# [Brief]
The entire set of lines below should be copied exactly.

***

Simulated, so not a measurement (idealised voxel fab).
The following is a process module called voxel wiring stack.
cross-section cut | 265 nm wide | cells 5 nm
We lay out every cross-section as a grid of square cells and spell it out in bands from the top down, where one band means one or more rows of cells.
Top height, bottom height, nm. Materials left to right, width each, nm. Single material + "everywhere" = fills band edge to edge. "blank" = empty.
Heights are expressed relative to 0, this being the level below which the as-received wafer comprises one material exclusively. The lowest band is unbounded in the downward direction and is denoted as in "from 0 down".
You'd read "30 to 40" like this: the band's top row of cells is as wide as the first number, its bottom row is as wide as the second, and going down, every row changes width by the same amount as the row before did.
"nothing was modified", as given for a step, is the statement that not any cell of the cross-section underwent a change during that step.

***

# [Problem solution]
Simulated, so not a measurement (idealised voxel fab).
The following is a process module called voxel wiring stack.
cross-section cut | 265 nm wide | cells 5 nm
We lay out every cross-section as a grid of square cells and spell it out in bands from the top down, where one band means one or more rows of cells.
Top height, bottom height, nm. Materials left to right, width each, nm. Single material + "everywhere" = fills band edge to edge. "blank" = empty.
Heights are expressed relative to 0, this being the level below which the as-received wafer comprises one material exclusively. The lowest band is unbounded in the downward direction and is denoted as in "from 0 down".
You'd read "30 to 40" like this: the band's top row of cells is as wide as the first number, its bottom row is as wide as the second, and going down, every row changes width by the same amount as the row before did.
"nothing was modified", as given for a step, is the statement that not any cell of the cross-section underwent a change during that step.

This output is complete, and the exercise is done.